## [WORK ITEM]
Word for word, restate the records that come after this.

## [AVAILABLE DATA]
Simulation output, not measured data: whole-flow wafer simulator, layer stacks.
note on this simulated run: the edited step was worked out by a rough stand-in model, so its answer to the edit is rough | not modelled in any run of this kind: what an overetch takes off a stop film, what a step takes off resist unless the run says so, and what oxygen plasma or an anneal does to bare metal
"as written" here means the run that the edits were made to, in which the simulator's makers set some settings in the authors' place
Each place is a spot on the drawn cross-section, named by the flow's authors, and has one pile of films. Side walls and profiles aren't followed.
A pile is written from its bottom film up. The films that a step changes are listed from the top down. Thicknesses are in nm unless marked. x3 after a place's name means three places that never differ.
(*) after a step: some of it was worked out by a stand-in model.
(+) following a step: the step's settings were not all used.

## [EXERCISE RESULT]
Simulation output, not measured data: whole-flow wafer simulator, layer stacks.
note on this simulated run: the edited step was worked out by a rough stand-in model, so its answer to the edit is rough | not modelled in any run of this kind: what an overetch takes off a stop film, what a step takes off resist unless the run says so, and what oxygen plasma or an anneal does to bare metal
"as written" here means the run that the edits were made to, in which the simulator's makers set some settings in the authors' place
Each place is a spot on the drawn cross-section, named by the flow's authors, and has one pile of films. Side walls and profiles aren't followed.
A pile is written from its bottom film up. The films that a step changes are listed from the top down. Thicknesses are in nm unless marked. x3 after a place's name means three places that never differ.
(*) after a step: some of it was worked out by a stand-in model.
(+) following a step: the step's settings were not all used.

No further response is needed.